---------- Information shown ----------

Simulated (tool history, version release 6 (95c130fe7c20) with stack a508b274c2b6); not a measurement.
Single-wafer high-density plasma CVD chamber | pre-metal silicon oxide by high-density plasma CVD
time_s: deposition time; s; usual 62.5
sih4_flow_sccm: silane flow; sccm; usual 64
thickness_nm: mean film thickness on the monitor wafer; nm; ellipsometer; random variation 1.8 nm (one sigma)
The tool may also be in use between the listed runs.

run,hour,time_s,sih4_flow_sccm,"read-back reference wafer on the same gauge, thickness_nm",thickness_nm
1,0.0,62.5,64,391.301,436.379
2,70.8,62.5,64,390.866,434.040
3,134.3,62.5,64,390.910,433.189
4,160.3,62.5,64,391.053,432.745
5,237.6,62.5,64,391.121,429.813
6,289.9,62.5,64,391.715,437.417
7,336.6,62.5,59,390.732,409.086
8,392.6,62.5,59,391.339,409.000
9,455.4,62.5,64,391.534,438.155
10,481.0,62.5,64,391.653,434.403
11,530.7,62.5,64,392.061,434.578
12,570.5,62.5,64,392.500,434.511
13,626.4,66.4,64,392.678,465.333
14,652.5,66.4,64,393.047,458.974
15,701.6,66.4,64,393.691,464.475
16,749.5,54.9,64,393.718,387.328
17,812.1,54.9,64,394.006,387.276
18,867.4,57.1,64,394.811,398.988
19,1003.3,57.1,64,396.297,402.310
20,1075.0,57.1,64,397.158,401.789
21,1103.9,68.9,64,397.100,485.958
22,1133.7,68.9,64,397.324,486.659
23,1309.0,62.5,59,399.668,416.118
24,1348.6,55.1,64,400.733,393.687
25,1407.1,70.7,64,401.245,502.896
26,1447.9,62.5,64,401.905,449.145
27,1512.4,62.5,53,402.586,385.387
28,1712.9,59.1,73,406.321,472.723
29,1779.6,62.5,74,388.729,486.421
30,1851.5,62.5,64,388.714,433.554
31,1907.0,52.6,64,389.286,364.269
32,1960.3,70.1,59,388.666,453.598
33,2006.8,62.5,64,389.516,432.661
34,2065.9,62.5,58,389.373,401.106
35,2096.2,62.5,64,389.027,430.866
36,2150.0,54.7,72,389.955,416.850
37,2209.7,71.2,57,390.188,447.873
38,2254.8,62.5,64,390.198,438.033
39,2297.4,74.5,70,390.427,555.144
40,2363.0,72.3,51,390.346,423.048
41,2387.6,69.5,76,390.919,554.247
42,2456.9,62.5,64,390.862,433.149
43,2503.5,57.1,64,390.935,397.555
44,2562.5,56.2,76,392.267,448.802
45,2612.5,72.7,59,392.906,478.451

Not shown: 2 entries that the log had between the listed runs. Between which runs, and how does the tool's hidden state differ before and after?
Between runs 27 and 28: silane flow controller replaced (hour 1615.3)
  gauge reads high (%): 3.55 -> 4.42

----------

- Brief
Copy the records above exactly, from the first line through the line containing "2,70.8,62.5,64,390.866,434.040", and include nothing else.

- Exercise answer
Simulated (tool history, version release 6 (95c130fe7c20) with stack a508b274c2b6); not a measurement.
Single-wafer high-density plasma CVD chamber | pre-metal silicon oxide by high-density plasma CVD
time_s: deposition time; s; usual 62.5
sih4_flow_sccm: silane flow; sccm; usual 64
thickness_nm: mean film thickness on the monitor wafer; nm; ellipsometer; random variation 1.8 nm (one sigma)
The tool may also be in use between the listed runs.

run,hour,time_s,sih4_flow_sccm,"read-back reference wafer on the same gauge, thickness_nm",thickness_nm
1,0.0,62.5,64,391.301,436.379
2,70.8,62.5,64,390.866,434.040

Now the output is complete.